=== Task item ===
Reproduce only the top of the records, down to and including the line containing "V2_TEOS_THK at UCB170_V2_THK_MEAS_01".

=== Material supplied ===
^^^^

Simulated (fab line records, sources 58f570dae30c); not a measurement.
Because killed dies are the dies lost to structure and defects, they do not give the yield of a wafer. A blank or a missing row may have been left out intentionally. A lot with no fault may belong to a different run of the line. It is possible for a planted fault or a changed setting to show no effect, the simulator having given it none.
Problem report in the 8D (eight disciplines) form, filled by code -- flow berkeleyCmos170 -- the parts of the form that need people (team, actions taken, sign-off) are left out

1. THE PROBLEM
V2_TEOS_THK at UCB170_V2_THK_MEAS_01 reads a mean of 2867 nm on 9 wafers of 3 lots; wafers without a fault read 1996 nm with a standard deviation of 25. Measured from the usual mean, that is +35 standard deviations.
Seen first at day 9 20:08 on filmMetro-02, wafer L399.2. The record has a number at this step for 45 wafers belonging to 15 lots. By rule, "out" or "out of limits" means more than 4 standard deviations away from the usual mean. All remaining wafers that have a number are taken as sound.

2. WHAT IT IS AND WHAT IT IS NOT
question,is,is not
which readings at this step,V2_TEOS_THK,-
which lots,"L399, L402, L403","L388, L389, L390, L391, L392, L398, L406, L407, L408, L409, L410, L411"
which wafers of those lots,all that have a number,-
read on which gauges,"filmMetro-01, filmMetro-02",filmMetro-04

^^^^

=== Your response ===
Simulated (fab line records, sources 58f570dae30c); not a measurement.
Because killed dies are the dies lost to structure and defects, they do not give the yield of a wafer. A blank or a missing row may have been left out intentionally. A lot with no fault may belong to a different run of the line. It is possible for a planted fault or a changed setting to show no effect, the simulator having given it none.
Problem report in the 8D (eight disciplines) form, filled by code -- flow berkeleyCmos170 -- the parts of the form that need people (team, actions taken, sign-off) are left out

1. THE PROBLEM
V2_TEOS_THK at UCB170_V2_THK_MEAS_01 reads a mean of 2867 nm on 9 wafers of 3 lots; wafers without a fault read 1996 nm with a standard deviation of 25. Measured from the usual mean, that is +35 standard deviations.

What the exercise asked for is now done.